Action item. Below is a listing. Set down exactly the lines from the one containing "- SKY_LOCAL_INTERCONNECT_DEVELOP_10: develop" through the one containing "6. WHAT WOULD HAVE CAUGHT IT SOONER", both ends included, and leave out the rest.

Dataset excerpts.
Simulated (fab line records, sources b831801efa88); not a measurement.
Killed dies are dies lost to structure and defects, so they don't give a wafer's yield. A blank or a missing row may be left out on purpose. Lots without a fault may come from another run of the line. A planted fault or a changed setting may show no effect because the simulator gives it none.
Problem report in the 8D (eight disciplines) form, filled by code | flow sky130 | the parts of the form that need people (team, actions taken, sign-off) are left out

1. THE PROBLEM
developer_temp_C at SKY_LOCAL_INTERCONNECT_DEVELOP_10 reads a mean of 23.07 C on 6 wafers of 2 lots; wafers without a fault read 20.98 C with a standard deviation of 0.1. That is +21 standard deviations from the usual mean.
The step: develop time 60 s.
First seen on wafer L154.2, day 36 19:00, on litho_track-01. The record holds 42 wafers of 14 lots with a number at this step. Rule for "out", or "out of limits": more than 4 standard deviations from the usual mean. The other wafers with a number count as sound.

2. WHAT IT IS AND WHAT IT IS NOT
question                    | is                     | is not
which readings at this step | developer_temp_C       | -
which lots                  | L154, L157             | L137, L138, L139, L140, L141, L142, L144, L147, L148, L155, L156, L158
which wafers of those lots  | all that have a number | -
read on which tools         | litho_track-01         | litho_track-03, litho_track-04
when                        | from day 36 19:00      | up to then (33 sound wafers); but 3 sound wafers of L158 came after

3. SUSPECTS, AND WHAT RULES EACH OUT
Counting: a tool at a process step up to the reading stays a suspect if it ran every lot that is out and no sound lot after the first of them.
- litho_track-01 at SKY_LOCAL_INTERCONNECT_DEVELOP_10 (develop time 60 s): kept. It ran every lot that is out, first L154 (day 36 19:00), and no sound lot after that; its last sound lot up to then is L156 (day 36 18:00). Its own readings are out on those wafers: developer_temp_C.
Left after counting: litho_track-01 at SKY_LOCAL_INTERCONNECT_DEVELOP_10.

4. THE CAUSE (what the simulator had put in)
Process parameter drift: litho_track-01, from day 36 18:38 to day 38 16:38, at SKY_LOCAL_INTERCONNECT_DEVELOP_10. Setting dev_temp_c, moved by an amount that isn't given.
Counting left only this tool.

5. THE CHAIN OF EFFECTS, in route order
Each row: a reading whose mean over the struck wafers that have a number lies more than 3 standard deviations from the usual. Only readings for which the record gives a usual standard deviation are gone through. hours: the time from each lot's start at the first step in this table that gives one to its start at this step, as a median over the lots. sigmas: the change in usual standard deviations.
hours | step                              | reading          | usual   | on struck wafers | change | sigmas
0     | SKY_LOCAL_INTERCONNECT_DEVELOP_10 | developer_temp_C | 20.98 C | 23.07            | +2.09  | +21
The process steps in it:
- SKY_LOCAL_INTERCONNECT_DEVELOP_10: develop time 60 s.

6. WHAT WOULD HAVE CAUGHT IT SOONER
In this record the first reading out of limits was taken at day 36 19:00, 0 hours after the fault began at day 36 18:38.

Exercise result.
- SKY_LOCAL_INTERCONNECT_DEVELOP_10: develop time 60 s.

6. WHAT WOULD HAVE CAUGHT IT SOONER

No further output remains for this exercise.